#### [EXERCISE]
Repeat the full listing, word for word.

#### [DATA EXTRACT]
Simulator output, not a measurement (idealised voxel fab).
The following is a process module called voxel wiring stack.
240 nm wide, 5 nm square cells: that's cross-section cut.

#### [RESPONSE AREA]
Simulator output, not a measurement (idealised voxel fab).
The following is a process module called voxel wiring stack.
240 nm wide, 5 nm square cells: that's cross-section cut.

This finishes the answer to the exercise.